■ **BRIEF**: Keep only the lines from the start of the data through the line containing "What the gauges", and output them exactly.

※

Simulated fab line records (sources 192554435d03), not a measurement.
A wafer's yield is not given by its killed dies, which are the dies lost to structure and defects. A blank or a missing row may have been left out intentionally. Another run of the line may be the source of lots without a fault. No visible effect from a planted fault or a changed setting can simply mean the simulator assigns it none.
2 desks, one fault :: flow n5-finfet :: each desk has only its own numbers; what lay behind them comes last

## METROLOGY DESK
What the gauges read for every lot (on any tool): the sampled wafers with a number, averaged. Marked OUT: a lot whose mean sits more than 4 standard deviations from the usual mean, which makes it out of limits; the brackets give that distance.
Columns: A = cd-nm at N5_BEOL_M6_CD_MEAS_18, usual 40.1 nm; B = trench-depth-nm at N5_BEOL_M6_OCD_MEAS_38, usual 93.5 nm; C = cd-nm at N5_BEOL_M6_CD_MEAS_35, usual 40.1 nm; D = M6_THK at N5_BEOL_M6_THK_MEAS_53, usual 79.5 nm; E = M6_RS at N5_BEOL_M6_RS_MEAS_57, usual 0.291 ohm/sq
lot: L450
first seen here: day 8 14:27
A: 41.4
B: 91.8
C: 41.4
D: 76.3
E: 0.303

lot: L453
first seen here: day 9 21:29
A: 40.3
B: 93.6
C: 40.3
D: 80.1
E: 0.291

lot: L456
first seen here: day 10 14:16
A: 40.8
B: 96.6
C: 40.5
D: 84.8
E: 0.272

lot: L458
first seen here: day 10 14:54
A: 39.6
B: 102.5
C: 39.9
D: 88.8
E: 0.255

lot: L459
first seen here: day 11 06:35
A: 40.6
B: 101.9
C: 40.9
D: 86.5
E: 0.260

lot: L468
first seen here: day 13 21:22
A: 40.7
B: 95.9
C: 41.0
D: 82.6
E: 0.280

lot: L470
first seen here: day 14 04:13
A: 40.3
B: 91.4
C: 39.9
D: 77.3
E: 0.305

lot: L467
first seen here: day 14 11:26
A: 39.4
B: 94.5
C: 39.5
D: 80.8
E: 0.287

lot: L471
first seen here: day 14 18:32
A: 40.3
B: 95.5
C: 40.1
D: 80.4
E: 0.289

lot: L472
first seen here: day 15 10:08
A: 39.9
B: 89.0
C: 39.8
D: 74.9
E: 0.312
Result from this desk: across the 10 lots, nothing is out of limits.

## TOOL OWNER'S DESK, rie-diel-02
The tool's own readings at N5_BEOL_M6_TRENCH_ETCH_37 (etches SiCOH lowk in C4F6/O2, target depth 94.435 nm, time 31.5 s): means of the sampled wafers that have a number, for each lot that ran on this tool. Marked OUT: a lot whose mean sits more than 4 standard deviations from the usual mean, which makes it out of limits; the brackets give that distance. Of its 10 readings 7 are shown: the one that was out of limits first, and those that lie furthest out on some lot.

※

■ **YOUR SOLUTION**:
Simulated fab line records (sources 192554435d03), not a measurement.
A wafer's yield is not given by its killed dies, which are the dies lost to structure and defects. A blank or a missing row may have been left out intentionally. Another run of the line may be the source of lots without a fault. No visible effect from a planted fault or a changed setting can simply mean the simulator assigns it none.
2 desks, one fault :: flow n5-finfet :: each desk has only its own numbers; what lay behind them comes last

## METROLOGY DESK
What the gauges read for every lot (on any tool): the sampled wafers with a number, averaged. Marked OUT: a lot whose mean sits more than 4 standard deviations from the usual mean, which makes it out of limits; the brackets give that distance.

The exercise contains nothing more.